Extracted data
>>>>
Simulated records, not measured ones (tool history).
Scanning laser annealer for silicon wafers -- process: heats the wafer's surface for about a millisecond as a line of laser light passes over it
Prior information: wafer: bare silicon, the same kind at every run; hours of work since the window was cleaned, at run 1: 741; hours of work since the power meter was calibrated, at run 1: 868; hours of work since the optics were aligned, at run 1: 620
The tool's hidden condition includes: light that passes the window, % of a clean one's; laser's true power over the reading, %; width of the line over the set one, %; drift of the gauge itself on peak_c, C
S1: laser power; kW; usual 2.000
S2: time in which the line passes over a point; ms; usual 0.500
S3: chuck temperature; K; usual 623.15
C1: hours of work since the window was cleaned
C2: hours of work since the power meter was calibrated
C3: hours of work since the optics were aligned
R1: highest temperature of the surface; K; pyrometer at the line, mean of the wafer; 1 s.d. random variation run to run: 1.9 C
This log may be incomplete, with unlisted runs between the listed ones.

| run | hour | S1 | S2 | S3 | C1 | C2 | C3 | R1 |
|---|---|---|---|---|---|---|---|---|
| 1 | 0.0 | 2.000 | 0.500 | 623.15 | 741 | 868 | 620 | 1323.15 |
<<<<

Assignment
Every entry should be retyped exactly as shown.

Written response
Simulated records, not measured ones (tool history).
Scanning laser annealer for silicon wafers -- process: heats the wafer's surface for about a millisecond as a line of laser light passes over it
Prior information: wafer: bare silicon, the same kind at every run; hours of work since the window was cleaned, at run 1: 741; hours of work since the power meter was calibrated, at run 1: 868; hours of work since the optics were aligned, at run 1: 620
The tool's hidden condition includes: light that passes the window, % of a clean one's; laser's true power over the reading, %; width of the line over the set one, %; drift of the gauge itself on peak_c, C
S1: laser power; kW; usual 2.000
S2: time in which the line passes over a point; ms; usual 0.500
S3: chuck temperature; K; usual 623.15
C1: hours of work since the window was cleaned
C2: hours of work since the power meter was calibrated
C3: hours of work since the optics were aligned
R1: highest temperature of the surface; K; pyrometer at the line, mean of the wafer; 1 s.d. random variation run to run: 1.9 C
This log may be incomplete, with unlisted runs between the listed ones.

| run | hour | S1 | S2 | S3 | C1 | C2 | C3 | R1 |
|---|---|---|---|---|---|---|---|---|
| 1 | 0.0 | 2.000 | 0.500 | 623.15 | 741 | 868 | 620 | 1323.15 |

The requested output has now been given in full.